§ **Work order**
Output, without alteration, the first line of the entries and each line after it, stopping with the line that contains "# Layers are".

§ **Data section**
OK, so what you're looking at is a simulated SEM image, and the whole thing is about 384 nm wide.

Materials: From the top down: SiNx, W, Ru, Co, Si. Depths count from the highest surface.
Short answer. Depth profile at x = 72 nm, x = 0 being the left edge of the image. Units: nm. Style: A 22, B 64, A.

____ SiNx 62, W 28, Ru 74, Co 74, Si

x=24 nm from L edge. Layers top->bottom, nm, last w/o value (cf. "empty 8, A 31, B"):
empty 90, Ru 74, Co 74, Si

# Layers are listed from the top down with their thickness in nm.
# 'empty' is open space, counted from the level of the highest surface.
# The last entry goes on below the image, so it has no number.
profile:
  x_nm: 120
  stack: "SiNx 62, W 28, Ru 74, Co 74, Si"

§ **Written response**
OK, so what you're looking at is a simulated SEM image, and the whole thing is about 384 nm wide.

Materials: From the top down: SiNx, W, Ru, Co, Si. Depths count from the highest surface.
Short answer. Depth profile at x = 72 nm, x = 0 being the left edge of the image. Units: nm. Style: A 22, B 64, A.

____ SiNx 62, W 28, Ru 74, Co 74, Si

x=24 nm from L edge. Layers top->bottom, nm, last w/o value (cf. "empty 8, A 31, B"):
empty 90, Ru 74, Co 74, Si

# Layers are listed from the top down with their thickness in nm.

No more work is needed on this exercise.